▶ **WORK INSTRUCTION**
Repeat the entries below exactly, missing none.

═════ RECORD EXTRACTS ═════

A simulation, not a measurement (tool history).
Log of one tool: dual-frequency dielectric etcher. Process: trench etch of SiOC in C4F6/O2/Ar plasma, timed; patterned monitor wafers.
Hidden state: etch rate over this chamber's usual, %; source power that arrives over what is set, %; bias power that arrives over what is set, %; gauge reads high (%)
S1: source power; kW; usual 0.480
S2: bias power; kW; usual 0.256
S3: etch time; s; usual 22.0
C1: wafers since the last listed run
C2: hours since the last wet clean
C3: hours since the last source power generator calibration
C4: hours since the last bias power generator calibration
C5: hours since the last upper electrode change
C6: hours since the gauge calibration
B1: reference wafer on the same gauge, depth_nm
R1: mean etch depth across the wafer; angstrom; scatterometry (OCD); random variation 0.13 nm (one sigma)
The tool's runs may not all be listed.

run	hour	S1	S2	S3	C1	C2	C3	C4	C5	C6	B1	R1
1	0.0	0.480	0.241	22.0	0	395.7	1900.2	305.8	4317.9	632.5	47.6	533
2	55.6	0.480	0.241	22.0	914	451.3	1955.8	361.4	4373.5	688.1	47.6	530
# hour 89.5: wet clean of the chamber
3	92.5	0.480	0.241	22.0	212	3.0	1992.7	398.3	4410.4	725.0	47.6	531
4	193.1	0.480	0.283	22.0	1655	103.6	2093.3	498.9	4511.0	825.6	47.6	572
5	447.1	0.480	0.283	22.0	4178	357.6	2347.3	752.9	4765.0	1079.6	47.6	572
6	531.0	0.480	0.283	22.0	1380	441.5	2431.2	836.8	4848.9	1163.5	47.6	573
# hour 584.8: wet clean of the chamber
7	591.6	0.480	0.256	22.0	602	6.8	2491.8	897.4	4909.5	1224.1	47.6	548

═════

▶ **RESPONSE BOX**
A simulation, not a measurement (tool history).
Log of one tool: dual-frequency dielectric etcher. Process: trench etch of SiOC in C4F6/O2/Ar plasma, timed; patterned monitor wafers.
Hidden state: etch rate over this chamber's usual, %; source power that arrives over what is set, %; bias power that arrives over what is set, %; gauge reads high (%)
S1: source power; kW; usual 0.480
S2: bias power; kW; usual 0.256
S3: etch time; s; usual 22.0
C1: wafers since the last listed run
C2: hours since the last wet clean
C3: hours since the last source power generator calibration
C4: hours since the last bias power generator calibration
C5: hours since the last upper electrode change
C6: hours since the gauge calibration
B1: reference wafer on the same gauge, depth_nm
R1: mean etch depth across the wafer; angstrom; scatterometry (OCD); random variation 0.13 nm (one sigma)
The tool's runs may not all be listed.

run	hour	S1	S2	S3	C1	C2	C3	C4	C5	C6	B1	R1
1	0.0	0.480	0.241	22.0	0	395.7	1900.2	305.8	4317.9	632.5	47.6	533
2	55.6	0.480	0.241	22.0	914	451.3	1955.8	361.4	4373.5	688.1	47.6	530
# hour 89.5: wet clean of the chamber
3	92.5	0.480	0.241	22.0	212	3.0	1992.7	398.3	4410.4	725.0	47.6	531
4	193.1	0.480	0.283	22.0	1655	103.6	2093.3	498.9	4511.0	825.6	47.6	572
5	447.1	0.480	0.283	22.0	4178	357.6	2347.3	752.9	4765.0	1079.6	47.6	572
6	531.0	0.480	0.283	22.0	1380	441.5	2431.2	836.8	4848.9	1163.5	47.6	573
# hour 584.8: wet clean of the chamber
7	591.6	0.480	0.256	22.0	602	6.8	2491.8	897.4	4909.5	1224.1	47.6	548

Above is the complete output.